REQUIREMENT
Give the data again, word for word.

SUPPLIED INFORMATION below:
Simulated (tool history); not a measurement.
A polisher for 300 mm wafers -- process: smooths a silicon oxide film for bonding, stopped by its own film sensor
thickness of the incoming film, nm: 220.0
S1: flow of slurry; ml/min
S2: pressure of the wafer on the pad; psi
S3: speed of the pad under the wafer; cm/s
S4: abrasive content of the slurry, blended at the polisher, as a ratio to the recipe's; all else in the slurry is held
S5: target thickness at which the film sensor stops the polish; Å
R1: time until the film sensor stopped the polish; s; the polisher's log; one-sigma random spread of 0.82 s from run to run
End of SUPPLIED INFORMATION.

RESPONSE BOX
Simulated (tool history); not a measurement.
A polisher for 300 mm wafers -- process: smooths a silicon oxide film for bonding, stopped by its own film sensor
thickness of the incoming film, nm: 220.0
S1: flow of slurry; ml/min
S2: pressure of the wafer on the pad; psi
S3: speed of the pad under the wafer; cm/s
S4: abrasive content of the slurry, blended at the polisher, as a ratio to the recipe's; all else in the slurry is held
S5: target thickness at which the film sensor stops the polish; Å
R1: time until the film sensor stopped the polish; s; the polisher's log; one-sigma random spread of 0.82 s from run to run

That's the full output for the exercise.